#### [REQUIRED ACTION]
Line by line, write out the material exactly.

================
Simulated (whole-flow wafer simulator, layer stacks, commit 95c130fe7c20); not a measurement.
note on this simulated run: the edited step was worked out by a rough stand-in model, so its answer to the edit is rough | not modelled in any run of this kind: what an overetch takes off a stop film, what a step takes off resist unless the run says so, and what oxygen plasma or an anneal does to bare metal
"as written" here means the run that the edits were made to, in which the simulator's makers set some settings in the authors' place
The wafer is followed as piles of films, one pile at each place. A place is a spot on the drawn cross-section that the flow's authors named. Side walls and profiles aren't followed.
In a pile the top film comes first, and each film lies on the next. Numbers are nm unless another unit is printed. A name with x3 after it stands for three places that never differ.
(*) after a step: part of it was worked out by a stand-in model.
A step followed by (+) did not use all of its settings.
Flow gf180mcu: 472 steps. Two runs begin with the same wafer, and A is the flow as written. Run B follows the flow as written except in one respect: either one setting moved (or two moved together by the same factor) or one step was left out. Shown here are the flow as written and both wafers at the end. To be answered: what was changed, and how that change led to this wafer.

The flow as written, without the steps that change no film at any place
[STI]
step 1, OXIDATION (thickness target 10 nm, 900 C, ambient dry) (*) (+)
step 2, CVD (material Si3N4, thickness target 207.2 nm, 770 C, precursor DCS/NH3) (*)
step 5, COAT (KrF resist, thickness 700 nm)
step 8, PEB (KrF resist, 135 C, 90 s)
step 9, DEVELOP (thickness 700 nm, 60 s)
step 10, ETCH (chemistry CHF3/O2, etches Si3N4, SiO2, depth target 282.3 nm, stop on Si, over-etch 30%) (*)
================

#### [EXPECTED ANSWER]
Simulated (whole-flow wafer simulator, layer stacks, commit 95c130fe7c20); not a measurement.
note on this simulated run: the edited step was worked out by a rough stand-in model, so its answer to the edit is rough | not modelled in any run of this kind: what an overetch takes off a stop film, what a step takes off resist unless the run says so, and what oxygen plasma or an anneal does to bare metal
"as written" here means the run that the edits were made to, in which the simulator's makers set some settings in the authors' place
The wafer is followed as piles of films, one pile at each place. A place is a spot on the drawn cross-section that the flow's authors named. Side walls and profiles aren't followed.
In a pile the top film comes first, and each film lies on the next. Numbers are nm unless another unit is printed. A name with x3 after it stands for three places that never differ.
(*) after a step: part of it was worked out by a stand-in model.
A step followed by (+) did not use all of its settings.
Flow gf180mcu: 472 steps. Two runs begin with the same wafer, and A is the flow as written. Run B follows the flow as written except in one respect: either one setting moved (or two moved together by the same factor) or one step was left out. Shown here are the flow as written and both wafers at the end. To be answered: what was changed, and how that change led to this wafer.

The flow as written, without the steps that change no film at any place
[STI]
step 1, OXIDATION (thickness target 10 nm, 900 C, ambient dry) (*) (+)
step 2, CVD (material Si3N4, thickness target 207.2 nm, 770 C, precursor DCS/NH3) (*)
step 5, COAT (KrF resist, thickness 700 nm)
step 8, PEB (KrF resist, 135 C, 90 s)
step 9, DEVELOP (thickness 700 nm, 60 s)
step 10, ETCH (chemistry CHF3/O2, etches Si3N4, SiO2, depth target 282.3 nm, stop on Si, over-etch 30%) (*)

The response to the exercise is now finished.